▶ _WORK INSTRUCTION_: Repeat the lines of the data that follow, please, starting at the first and stopping after the one with "What comes after".

[Start of Attachment]

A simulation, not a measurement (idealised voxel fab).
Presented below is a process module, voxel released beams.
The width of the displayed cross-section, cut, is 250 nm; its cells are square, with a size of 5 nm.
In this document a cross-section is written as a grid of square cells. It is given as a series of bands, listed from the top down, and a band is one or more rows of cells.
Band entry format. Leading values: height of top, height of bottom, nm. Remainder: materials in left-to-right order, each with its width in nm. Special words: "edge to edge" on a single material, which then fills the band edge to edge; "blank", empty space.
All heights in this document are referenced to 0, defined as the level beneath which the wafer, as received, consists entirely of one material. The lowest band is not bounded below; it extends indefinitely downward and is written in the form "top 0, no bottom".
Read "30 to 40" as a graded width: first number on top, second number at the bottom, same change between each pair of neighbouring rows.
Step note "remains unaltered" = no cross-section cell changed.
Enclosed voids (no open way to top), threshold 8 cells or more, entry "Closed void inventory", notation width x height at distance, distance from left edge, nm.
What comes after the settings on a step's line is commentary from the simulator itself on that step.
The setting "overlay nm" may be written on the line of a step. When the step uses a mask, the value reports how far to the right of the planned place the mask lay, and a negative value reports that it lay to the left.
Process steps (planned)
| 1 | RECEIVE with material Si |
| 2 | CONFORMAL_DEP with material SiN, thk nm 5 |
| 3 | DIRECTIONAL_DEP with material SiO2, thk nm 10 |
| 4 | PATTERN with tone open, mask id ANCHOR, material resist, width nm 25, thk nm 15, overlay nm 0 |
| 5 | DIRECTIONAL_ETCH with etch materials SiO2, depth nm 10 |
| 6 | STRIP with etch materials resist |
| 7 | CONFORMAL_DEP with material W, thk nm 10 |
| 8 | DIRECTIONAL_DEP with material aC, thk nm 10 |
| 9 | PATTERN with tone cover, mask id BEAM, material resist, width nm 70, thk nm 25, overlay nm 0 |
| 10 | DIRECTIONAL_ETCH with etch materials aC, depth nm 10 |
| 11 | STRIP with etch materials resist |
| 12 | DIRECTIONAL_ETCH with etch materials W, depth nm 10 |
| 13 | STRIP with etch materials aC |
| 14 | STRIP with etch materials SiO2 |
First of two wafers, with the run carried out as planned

[End of Attachment]

▶ _ANSWER AREA_:
A simulation, not a measurement (idealised voxel fab).
Presented below is a process module, voxel released beams.
The width of the displayed cross-section, cut, is 250 nm; its cells are square, with a size of 5 nm.
In this document a cross-section is written as a grid of square cells. It is given as a series of bands, listed from the top down, and a band is one or more rows of cells.
Band entry format. Leading values: height of top, height of bottom, nm. Remainder: materials in left-to-right order, each with its width in nm. Special words: "edge to edge" on a single material, which then fills the band edge to edge; "blank", empty space.
All heights in this document are referenced to 0, defined as the level beneath which the wafer, as received, consists entirely of one material. The lowest band is not bounded below; it extends indefinitely downward and is written in the form "top 0, no bottom".
Read "30 to 40" as a graded width: first number on top, second number at the bottom, same change between each pair of neighbouring rows.
Step note "remains unaltered" = no cross-section cell changed.
Enclosed voids (no open way to top), threshold 8 cells or more, entry "Closed void inventory", notation width x height at distance, distance from left edge, nm.
What comes after the settings on a step's line is commentary from the simulator itself on that step.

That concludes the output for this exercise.